▸ Work task: Give again, word for word, every line in the entries below from the line with "field_width: 1331 nm" up to and including the line with "Obs.: parallel lines", and no other line.

++++ Provided information
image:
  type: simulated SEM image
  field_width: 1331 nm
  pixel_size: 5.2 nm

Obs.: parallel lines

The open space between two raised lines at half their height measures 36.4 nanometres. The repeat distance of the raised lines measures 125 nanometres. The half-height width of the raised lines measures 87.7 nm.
++++++++

▸ Reply:
  field_width: 1331 nm
  pixel_size: 5.2 nm

Obs.: parallel lines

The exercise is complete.